* **Data for review**
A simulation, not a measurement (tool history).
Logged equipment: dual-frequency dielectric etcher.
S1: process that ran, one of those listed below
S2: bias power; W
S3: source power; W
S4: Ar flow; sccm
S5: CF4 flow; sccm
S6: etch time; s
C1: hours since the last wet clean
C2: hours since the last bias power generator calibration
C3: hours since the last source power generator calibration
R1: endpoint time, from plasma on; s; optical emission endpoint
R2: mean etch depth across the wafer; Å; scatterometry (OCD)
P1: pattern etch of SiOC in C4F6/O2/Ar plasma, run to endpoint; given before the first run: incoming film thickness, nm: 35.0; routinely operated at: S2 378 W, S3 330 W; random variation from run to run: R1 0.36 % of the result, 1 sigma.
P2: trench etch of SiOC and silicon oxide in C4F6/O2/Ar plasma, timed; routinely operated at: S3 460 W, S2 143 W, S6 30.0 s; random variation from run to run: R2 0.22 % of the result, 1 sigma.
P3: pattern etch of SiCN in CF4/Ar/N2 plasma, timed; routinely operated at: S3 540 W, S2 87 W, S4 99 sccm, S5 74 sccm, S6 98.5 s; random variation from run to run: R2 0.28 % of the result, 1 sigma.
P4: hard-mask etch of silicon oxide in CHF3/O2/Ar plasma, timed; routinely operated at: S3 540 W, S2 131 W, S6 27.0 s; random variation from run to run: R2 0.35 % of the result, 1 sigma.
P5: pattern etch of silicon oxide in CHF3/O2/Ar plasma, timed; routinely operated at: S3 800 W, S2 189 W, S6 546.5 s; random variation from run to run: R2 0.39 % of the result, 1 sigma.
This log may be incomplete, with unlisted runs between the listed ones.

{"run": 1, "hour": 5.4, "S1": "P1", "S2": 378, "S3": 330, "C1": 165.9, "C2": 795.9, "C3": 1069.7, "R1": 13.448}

* **Work item**
Please, from the material above, copy only the lines from the line with "C2: hours since" up to and including the line with "P1: pattern etch", exactly as written.

* **Response**
C2: hours since the last bias power generator calibration
C3: hours since the last source power generator calibration
R1: endpoint time, from plasma on; s; optical emission endpoint
R2: mean etch depth across the wafer; Å; scatterometry (OCD)
P1: pattern etch of SiOC in C4F6/O2/Ar plasma, run to endpoint; given before the first run: incoming film thickness, nm: 35.0; routinely operated at: S2 378 W, S3 330 W; random variation from run to run: R1 0.36 % of the result, 1 sigma.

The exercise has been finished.